**ACTIVITY:**
Give the entries again in full. Nothing may be altered.

**DATA EXTRACTS:**
########################################

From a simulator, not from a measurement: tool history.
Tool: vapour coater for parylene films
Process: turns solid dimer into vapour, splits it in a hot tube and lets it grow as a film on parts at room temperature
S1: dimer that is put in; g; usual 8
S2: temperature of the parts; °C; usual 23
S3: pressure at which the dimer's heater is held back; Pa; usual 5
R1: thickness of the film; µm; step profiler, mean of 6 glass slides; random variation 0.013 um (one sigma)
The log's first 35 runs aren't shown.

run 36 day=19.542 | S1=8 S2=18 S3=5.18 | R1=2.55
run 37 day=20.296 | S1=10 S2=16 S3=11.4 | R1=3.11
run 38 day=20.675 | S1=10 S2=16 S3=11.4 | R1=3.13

########################################

**TASK ANSWER:**
From a simulator, not from a measurement: tool history.
Tool: vapour coater for parylene films
Process: turns solid dimer into vapour, splits it in a hot tube and lets it grow as a film on parts at room temperature
S1: dimer that is put in; g; usual 8
S2: temperature of the parts; °C; usual 23
S3: pressure at which the dimer's heater is held back; Pa; usual 5
R1: thickness of the film; µm; step profiler, mean of 6 glass slides; random variation 0.013 um (one sigma)
The log's first 35 runs aren't shown.

run 36 day=19.542 | S1=8 S2=18 S3=5.18 | R1=2.55
run 37 day=20.296 | S1=10 S2=16 S3=11.4 | R1=3.11
run 38 day=20.675 | S1=10 S2=16 S3=11.4 | R1=3.13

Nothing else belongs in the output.